•••••
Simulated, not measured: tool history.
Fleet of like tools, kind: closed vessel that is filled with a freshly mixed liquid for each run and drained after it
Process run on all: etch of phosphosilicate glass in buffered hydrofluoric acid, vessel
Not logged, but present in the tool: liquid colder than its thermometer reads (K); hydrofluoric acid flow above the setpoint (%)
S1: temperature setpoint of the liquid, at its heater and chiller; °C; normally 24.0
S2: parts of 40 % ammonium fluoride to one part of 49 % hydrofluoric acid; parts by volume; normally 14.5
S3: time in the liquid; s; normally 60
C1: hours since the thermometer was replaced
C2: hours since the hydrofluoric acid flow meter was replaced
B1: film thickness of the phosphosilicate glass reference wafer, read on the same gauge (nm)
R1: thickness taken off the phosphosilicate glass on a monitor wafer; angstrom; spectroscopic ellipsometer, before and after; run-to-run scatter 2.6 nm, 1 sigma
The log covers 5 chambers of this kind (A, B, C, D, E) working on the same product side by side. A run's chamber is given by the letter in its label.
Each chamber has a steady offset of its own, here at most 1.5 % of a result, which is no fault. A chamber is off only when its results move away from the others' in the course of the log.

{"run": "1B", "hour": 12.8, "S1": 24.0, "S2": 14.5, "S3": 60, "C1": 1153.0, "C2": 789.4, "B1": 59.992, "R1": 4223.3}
•••••

_Action item_.
Go through the listing and print each line exactly as it appears.

_Written reply_.
Simulated, not measured: tool history.
Fleet of like tools, kind: closed vessel that is filled with a freshly mixed liquid for each run and drained after it
Process run on all: etch of phosphosilicate glass in buffered hydrofluoric acid, vessel
Not logged, but present in the tool: liquid colder than its thermometer reads (K); hydrofluoric acid flow above the setpoint (%)
S1: temperature setpoint of the liquid, at its heater and chiller; °C; normally 24.0
S2: parts of 40 % ammonium fluoride to one part of 49 % hydrofluoric acid; parts by volume; normally 14.5
S3: time in the liquid; s; normally 60
C1: hours since the thermometer was replaced
C2: hours since the hydrofluoric acid flow meter was replaced
B1: film thickness of the phosphosilicate glass reference wafer, read on the same gauge (nm)
R1: thickness taken off the phosphosilicate glass on a monitor wafer; angstrom; spectroscopic ellipsometer, before and after; run-to-run scatter 2.6 nm, 1 sigma
The log covers 5 chambers of this kind (A, B, C, D, E) working on the same product side by side. A run's chamber is given by the letter in its label.
Each chamber has a steady offset of its own, here at most 1.5 % of a result, which is no fault. A chamber is off only when its results move away from the others' in the course of the log.

{"run": "1B", "hour": 12.8, "S1": 24.0, "S2": 14.5, "S3": 60, "C1": 1153.0, "C2": 789.4, "B1": 59.992, "R1": 4223.3}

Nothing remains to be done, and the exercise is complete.